__Assignment__
Up to and including the line with "Process module under", reproduce the listing below exactly, beginning at its first line.

+++++

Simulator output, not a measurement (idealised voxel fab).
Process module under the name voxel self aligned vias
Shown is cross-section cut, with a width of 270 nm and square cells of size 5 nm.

+++++

__Response__
Simulator output, not a measurement (idealised voxel fab).
Process module under the name voxel self aligned vias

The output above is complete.